■ ASSIGNMENT
What you give must be exactly the lines of the material from the first through the line that contains "temperature setpoint of the liquid (K): at", inclusive, and no others.

■ EXCERPTED RECORDS
--------------------------------------------------
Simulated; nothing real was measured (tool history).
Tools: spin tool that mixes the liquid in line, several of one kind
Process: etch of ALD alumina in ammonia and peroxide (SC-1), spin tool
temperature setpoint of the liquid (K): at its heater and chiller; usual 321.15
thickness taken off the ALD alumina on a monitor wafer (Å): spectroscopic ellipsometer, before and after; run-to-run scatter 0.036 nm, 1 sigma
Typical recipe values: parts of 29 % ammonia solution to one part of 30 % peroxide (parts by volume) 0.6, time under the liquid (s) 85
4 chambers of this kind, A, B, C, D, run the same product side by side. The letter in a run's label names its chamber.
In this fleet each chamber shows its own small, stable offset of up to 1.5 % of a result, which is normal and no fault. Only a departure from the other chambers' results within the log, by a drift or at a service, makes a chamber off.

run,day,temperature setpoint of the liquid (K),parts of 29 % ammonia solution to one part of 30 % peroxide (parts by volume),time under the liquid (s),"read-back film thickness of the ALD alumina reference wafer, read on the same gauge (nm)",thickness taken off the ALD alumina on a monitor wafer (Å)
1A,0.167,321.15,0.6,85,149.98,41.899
--------------------------------------------------

■ YOUR RESPONSE
Simulated; nothing real was measured (tool history).
Tools: spin tool that mixes the liquid in line, several of one kind
Process: etch of ALD alumina in ammonia and peroxide (SC-1), spin tool
temperature setpoint of the liquid (K): at its heater and chiller; usual 321.15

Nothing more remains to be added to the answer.